● **EXCERPTED DATA**:
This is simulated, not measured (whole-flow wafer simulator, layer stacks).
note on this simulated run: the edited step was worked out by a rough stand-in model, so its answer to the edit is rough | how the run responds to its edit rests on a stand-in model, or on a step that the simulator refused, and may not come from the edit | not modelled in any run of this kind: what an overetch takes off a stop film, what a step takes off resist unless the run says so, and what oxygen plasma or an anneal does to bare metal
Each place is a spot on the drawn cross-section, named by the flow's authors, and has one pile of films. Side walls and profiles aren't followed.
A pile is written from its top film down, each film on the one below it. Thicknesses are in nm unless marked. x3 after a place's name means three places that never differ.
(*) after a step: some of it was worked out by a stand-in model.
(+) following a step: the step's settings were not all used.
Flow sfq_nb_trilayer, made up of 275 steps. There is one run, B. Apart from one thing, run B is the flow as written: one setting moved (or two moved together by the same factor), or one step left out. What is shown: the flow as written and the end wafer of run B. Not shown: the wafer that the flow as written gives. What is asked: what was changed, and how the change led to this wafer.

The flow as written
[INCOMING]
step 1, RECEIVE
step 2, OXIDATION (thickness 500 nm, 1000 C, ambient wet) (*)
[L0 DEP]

● **ACTIVITY**:
Restate the whole of the material exactly.

● **EXERCISE RESULT**:
This is simulated, not measured (whole-flow wafer simulator, layer stacks).
note on this simulated run: the edited step was worked out by a rough stand-in model, so its answer to the edit is rough | how the run responds to its edit rests on a stand-in model, or on a step that the simulator refused, and may not come from the edit | not modelled in any run of this kind: what an overetch takes off a stop film, what a step takes off resist unless the run says so, and what oxygen plasma or an anneal does to bare metal
Each place is a spot on the drawn cross-section, named by the flow's authors, and has one pile of films. Side walls and profiles aren't followed.
A pile is written from its top film down, each film on the one below it. Thicknesses are in nm unless marked. x3 after a place's name means three places that never differ.
(*) after a step: some of it was worked out by a stand-in model.
(+) following a step: the step's settings were not all used.
Flow sfq_nb_trilayer, made up of 275 steps. There is one run, B. Apart from one thing, run B is the flow as written: one setting moved (or two moved together by the same factor), or one step left out. What is shown: the flow as written and the end wafer of run B. Not shown: the wafer that the flow as written gives. What is asked: what was changed, and how the change led to this wafer.

The flow as written
[INCOMING]
step 1, RECEIVE
step 2, OXIDATION (thickness 500 nm, 1000 C, ambient wet) (*)
[L0 DEP]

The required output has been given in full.